Extracted data:
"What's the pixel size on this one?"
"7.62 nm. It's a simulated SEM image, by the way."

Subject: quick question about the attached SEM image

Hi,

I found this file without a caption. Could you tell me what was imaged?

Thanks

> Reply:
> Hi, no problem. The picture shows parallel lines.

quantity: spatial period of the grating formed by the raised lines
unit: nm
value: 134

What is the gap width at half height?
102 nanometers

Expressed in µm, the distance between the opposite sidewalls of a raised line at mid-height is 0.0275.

Work instruction:
Once you reach the line with "What is the gap width at half height?" in the data above, copy it and every line after it exactly, up to and including the line with "102 nanometers".

Reply:
What is the gap width at half height?
102 nanometers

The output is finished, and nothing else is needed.